#### Work request:
In the entries below, find the line with "The listed runs" and the line with "# hour 144.1: edge zone pressure recalibrated". Return those two lines and all lines between them, exactly.

Stored data Block Start

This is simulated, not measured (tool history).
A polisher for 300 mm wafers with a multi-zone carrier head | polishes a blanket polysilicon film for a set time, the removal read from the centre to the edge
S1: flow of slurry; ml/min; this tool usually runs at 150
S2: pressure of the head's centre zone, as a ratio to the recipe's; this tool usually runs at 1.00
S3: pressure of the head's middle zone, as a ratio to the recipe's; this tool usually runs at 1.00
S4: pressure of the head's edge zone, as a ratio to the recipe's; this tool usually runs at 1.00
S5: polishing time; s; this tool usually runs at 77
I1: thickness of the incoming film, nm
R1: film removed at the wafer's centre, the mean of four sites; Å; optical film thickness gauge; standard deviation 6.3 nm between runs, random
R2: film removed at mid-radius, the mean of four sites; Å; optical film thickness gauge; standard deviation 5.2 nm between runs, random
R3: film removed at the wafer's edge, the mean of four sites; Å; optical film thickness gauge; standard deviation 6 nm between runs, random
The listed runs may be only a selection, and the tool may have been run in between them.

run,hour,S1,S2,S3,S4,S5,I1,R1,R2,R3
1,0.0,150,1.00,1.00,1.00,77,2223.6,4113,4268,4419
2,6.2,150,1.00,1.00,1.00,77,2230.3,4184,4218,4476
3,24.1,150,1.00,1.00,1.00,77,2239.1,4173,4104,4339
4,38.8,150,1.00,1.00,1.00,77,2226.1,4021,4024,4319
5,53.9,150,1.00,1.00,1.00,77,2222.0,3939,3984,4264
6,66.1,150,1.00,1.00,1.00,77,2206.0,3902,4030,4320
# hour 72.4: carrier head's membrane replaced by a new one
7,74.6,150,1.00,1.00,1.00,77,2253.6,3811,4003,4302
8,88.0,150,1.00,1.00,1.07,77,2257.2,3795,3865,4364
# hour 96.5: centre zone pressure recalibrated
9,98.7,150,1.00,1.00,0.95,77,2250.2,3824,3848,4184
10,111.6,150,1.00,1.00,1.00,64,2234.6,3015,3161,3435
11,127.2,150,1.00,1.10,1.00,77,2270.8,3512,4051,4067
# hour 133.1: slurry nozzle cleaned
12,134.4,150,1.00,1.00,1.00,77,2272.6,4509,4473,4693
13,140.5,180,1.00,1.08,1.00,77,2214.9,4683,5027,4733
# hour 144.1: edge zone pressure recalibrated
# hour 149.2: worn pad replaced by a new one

Stored data Block End

#### Result:
The listed runs may be only a selection, and the tool may have been run in between them.

run,hour,S1,S2,S3,S4,S5,I1,R1,R2,R3
1,0.0,150,1.00,1.00,1.00,77,2223.6,4113,4268,4419
2,6.2,150,1.00,1.00,1.00,77,2230.3,4184,4218,4476
3,24.1,150,1.00,1.00,1.00,77,2239.1,4173,4104,4339
4,38.8,150,1.00,1.00,1.00,77,2226.1,4021,4024,4319
5,53.9,150,1.00,1.00,1.00,77,2222.0,3939,3984,4264
6,66.1,150,1.00,1.00,1.00,77,2206.0,3902,4030,4320
# hour 72.4: carrier head's membrane replaced by a new one
7,74.6,150,1.00,1.00,1.00,77,2253.6,3811,4003,4302
8,88.0,150,1.00,1.00,1.07,77,2257.2,3795,3865,4364
# hour 96.5: centre zone pressure recalibrated
9,98.7,150,1.00,1.00,0.95,77,2250.2,3824,3848,4184
10,111.6,150,1.00,1.00,1.00,64,2234.6,3015,3161,3435
11,127.2,150,1.00,1.10,1.00,77,2270.8,3512,4051,4067
# hour 133.1: slurry nozzle cleaned
12,134.4,150,1.00,1.00,1.00,77,2272.6,4509,4473,4693
13,140.5,180,1.00,1.08,1.00,77,2214.9,4683,5027,4733
# hour 144.1: edge zone pressure recalibrated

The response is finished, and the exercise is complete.